**Supplied records:**
BEGIN

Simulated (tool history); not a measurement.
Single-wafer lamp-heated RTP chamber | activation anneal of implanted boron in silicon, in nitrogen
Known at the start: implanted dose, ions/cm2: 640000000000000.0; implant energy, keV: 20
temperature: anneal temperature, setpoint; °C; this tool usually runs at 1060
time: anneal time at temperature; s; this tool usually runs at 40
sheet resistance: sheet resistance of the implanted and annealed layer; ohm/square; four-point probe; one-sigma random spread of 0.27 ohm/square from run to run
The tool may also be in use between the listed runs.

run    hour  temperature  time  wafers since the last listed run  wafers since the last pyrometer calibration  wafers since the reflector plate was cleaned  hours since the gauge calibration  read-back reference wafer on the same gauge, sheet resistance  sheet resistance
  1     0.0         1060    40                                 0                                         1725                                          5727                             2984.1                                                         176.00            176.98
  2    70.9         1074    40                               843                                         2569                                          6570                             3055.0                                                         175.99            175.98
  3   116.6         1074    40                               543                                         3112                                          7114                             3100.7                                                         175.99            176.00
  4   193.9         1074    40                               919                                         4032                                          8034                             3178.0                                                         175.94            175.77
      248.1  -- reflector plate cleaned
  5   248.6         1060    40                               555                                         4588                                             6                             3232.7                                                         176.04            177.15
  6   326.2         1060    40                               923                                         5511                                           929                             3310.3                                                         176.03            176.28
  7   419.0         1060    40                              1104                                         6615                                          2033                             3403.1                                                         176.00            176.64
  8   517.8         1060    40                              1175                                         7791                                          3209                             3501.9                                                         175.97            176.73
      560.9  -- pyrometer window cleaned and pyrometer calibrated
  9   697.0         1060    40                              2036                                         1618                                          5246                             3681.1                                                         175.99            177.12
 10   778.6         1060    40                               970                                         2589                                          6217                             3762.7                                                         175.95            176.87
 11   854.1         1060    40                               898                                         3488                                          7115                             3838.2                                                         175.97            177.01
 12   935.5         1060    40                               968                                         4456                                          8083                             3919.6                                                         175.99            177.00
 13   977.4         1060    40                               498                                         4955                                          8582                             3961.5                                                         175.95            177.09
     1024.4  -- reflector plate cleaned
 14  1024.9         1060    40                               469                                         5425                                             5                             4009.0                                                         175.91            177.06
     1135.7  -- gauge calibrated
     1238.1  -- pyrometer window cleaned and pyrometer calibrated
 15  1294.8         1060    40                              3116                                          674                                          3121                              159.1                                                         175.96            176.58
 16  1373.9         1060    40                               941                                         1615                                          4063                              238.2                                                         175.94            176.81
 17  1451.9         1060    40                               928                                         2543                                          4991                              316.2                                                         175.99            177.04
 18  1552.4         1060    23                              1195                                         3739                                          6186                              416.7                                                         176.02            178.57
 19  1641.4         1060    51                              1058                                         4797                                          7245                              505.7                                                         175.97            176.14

END

Could you repeat exactly the lines above from the line with "temperature: anneal temperature, setpoint;" up to and including the line with "The tool may", and only those?

temperature: anneal temperature, setpoint; °C; this tool usually runs at 1060
time: anneal time at temperature; s; this tool usually runs at 40
sheet resistance: sheet resistance of the implanted and annealed layer; ohm/square; four-point probe; one-sigma random spread of 0.27 ohm/square from run to run
The tool may also be in use between the listed runs.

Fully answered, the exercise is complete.